# # #
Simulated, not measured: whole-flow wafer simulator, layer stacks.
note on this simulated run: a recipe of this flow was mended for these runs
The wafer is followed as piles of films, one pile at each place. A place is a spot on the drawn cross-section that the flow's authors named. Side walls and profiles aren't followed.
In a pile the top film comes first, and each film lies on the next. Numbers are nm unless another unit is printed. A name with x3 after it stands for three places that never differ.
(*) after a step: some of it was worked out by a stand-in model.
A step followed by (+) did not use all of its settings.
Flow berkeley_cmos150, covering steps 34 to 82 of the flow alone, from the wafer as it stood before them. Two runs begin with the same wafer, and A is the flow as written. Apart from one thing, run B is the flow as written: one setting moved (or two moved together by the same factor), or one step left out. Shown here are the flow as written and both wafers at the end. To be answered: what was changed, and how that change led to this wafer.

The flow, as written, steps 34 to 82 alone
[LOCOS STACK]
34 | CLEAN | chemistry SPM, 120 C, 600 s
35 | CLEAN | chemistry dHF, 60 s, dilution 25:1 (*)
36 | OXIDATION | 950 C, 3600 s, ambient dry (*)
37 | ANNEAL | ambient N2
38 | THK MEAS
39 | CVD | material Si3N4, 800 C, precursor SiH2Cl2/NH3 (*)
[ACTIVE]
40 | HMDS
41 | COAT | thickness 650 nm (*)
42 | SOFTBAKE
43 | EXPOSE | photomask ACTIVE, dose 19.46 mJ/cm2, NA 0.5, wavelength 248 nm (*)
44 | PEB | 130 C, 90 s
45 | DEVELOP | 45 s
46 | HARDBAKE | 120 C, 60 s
# # #

■ Task item: Lines from the beginning of the data above through the line containing "A step followed" are to be returned exactly, and no others.

■ Problem solution:
Simulated, not measured: whole-flow wafer simulator, layer stacks.
note on this simulated run: a recipe of this flow was mended for these runs
The wafer is followed as piles of films, one pile at each place. A place is a spot on the drawn cross-section that the flow's authors named. Side walls and profiles aren't followed.
In a pile the top film comes first, and each film lies on the next. Numbers are nm unless another unit is printed. A name with x3 after it stands for three places that never differ.
(*) after a step: some of it was worked out by a stand-in model.
A step followed by (+) did not use all of its settings.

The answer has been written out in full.